== ACTIVITY ==
Copy the lines below exactly. Start at the first and finish with the line containing "mid-height CD of".

+===+
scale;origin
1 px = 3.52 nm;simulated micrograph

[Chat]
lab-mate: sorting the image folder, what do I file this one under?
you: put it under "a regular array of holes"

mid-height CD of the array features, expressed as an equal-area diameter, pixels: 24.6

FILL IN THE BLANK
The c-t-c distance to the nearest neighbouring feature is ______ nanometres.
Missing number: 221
+===+

== EXPECTED ANSWER ==
scale;origin
1 px = 3.52 nm;simulated micrograph

[Chat]
lab-mate: sorting the image folder, what do I file this one under?
you: put it under "a regular array of holes"

mid-height CD of the array features, expressed as an equal-area diameter, pixels: 24.6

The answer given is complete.